++++ PROVIDED RECORDS ++++

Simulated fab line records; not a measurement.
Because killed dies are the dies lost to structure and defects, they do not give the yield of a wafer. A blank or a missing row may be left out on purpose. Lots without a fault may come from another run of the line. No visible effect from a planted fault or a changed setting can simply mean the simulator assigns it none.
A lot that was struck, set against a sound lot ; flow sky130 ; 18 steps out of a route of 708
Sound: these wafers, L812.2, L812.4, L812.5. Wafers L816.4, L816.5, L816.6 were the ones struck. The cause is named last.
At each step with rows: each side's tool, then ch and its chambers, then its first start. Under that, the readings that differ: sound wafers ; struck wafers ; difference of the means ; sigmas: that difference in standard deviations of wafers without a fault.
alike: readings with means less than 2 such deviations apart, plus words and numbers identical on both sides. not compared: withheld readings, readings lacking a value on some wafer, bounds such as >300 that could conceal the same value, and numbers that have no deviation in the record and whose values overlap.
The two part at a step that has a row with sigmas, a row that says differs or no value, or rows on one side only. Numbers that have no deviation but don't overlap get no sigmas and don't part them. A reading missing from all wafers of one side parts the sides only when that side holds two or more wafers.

++++

REQUIREMENT: Return every line of the data unchanged.

WRITTEN SOLUTION:
Simulated fab line records; not a measurement.
Because killed dies are the dies lost to structure and defects, they do not give the yield of a wafer. A blank or a missing row may be left out on purpose. Lots without a fault may come from another run of the line. No visible effect from a planted fault or a changed setting can simply mean the simulator assigns it none.
A lot that was struck, set against a sound lot ; flow sky130 ; 18 steps out of a route of 708
Sound: these wafers, L812.2, L812.4, L812.5. Wafers L816.4, L816.5, L816.6 were the ones struck. The cause is named last.
At each step with rows: each side's tool, then ch and its chambers, then its first start. Under that, the readings that differ: sound wafers ; struck wafers ; difference of the means ; sigmas: that difference in standard deviations of wafers without a fault.
alike: readings with means less than 2 such deviations apart, plus words and numbers identical on both sides. not compared: withheld readings, readings lacking a value on some wafer, bounds such as >300 that could conceal the same value, and numbers that have no deviation in the record and whose values overlap.
The two part at a step that has a row with sigmas, a row that says differs or no value, or rows on one side only. Numbers that have no deviation but don't overlap get no sigmas and don't part them. A reading missing from all wafers of one side parts the sides only when that side holds two or more wafers.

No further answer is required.